▶ _BRIEF_: For the listing below, output exactly the lines from the line with "step 16, COAT (EUV resist, thickness 35 nm)" up to and including the line with "step 18, EXPOSE", and no other lines.

▶ _DATA EXTRACT_:
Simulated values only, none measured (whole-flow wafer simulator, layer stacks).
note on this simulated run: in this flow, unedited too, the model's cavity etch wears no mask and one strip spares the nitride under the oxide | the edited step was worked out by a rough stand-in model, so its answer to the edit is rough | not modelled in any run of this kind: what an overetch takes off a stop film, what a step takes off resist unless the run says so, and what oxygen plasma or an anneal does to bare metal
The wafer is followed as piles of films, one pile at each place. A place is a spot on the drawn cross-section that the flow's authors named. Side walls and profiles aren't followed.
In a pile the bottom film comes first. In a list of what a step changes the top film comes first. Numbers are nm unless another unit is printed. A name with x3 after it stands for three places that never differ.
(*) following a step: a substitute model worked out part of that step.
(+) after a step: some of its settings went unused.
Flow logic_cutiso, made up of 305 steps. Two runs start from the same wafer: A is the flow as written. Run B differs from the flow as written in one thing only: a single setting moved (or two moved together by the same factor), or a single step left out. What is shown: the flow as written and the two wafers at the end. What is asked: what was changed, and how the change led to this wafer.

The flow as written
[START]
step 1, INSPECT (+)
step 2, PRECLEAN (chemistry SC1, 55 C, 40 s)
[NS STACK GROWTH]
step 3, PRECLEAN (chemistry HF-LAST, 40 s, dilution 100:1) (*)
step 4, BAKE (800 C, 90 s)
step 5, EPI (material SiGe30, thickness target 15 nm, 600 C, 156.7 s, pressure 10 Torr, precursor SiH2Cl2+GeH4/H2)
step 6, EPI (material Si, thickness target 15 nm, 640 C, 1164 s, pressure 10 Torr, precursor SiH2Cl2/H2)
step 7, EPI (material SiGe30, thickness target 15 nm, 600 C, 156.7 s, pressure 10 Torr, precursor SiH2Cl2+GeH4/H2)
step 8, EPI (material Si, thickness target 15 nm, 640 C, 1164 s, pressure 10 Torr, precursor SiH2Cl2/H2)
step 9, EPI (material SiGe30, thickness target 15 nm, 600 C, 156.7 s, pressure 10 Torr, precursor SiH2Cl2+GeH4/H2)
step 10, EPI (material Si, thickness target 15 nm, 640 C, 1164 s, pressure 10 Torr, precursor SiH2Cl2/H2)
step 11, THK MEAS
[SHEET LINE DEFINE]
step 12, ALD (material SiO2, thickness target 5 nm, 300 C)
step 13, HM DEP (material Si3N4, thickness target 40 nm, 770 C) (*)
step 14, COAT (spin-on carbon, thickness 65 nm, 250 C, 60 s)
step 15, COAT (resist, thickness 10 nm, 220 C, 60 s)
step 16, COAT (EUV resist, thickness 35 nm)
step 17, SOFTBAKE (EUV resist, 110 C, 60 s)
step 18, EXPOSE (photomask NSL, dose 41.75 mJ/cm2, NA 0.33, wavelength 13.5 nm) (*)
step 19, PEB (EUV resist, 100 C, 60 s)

▶ _TASK SOLUTION_:
step 16, COAT (EUV resist, thickness 35 nm)
step 17, SOFTBAKE (EUV resist, 110 C, 60 s)
step 18, EXPOSE (photomask NSL, dose 41.75 mJ/cm2, NA 0.33, wavelength 13.5 nm) (*)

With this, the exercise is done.